>>>>
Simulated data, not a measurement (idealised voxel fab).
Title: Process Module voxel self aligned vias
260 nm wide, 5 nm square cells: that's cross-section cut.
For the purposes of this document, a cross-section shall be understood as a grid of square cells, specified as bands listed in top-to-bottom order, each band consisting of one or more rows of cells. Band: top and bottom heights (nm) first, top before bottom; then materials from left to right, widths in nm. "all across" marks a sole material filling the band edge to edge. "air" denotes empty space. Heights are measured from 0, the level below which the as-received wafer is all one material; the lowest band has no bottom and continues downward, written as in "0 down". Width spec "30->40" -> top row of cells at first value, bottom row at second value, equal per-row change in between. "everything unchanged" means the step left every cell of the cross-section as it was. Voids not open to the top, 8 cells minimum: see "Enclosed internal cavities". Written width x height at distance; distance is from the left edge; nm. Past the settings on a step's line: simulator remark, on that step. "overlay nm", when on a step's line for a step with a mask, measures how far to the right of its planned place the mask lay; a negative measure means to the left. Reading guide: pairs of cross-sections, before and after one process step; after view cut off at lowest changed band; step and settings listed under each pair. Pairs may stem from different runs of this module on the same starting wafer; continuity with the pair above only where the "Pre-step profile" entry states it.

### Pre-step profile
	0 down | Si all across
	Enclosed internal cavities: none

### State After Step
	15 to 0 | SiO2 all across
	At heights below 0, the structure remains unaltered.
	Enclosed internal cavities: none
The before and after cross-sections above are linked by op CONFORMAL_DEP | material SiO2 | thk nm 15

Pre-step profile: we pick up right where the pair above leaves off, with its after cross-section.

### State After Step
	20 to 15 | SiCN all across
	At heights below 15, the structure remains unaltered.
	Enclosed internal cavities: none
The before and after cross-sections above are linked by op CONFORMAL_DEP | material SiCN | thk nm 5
<<<<

▶ _WORK TASK_: None of the records may be omitted or altered when they are given again.

▶ _EXERCISE OUTPUT_:
Simulated data, not a measurement (idealised voxel fab).
Title: Process Module voxel self aligned vias
260 nm wide, 5 nm square cells: that's cross-section cut.
For the purposes of this document, a cross-section shall be understood as a grid of square cells, specified as bands listed in top-to-bottom order, each band consisting of one or more rows of cells. Band: top and bottom heights (nm) first, top before bottom; then materials from left to right, widths in nm. "all across" marks a sole material filling the band edge to edge. "air" denotes empty space. Heights are measured from 0, the level below which the as-received wafer is all one material; the lowest band has no bottom and continues downward, written as in "0 down". Width spec "30->40" -> top row of cells at first value, bottom row at second value, equal per-row change in between. "everything unchanged" means the step left every cell of the cross-section as it was. Voids not open to the top, 8 cells minimum: see "Enclosed internal cavities". Written width x height at distance; distance is from the left edge; nm. Past the settings on a step's line: simulator remark, on that step. "overlay nm", when on a step's line for a step with a mask, measures how far to the right of its planned place the mask lay; a negative measure means to the left. Reading guide: pairs of cross-sections, before and after one process step; after view cut off at lowest changed band; step and settings listed under each pair. Pairs may stem from different runs of this module on the same starting wafer; continuity with the pair above only where the "Pre-step profile" entry states it.

### Pre-step profile
	0 down | Si all across
	Enclosed internal cavities: none

### State After Step
	15 to 0 | SiO2 all across
	At heights below 0, the structure remains unaltered.
	Enclosed internal cavities: none
The before and after cross-sections above are linked by op CONFORMAL_DEP | material SiO2 | thk nm 15

Pre-step profile: we pick up right where the pair above leaves off, with its after cross-section.

### State After Step
	20 to 15 | SiCN all across
	At heights below 15, the structure remains unaltered.
	Enclosed internal cavities: none
The before and after cross-sections above are linked by op CONFORMAL_DEP | material SiCN | thk nm 5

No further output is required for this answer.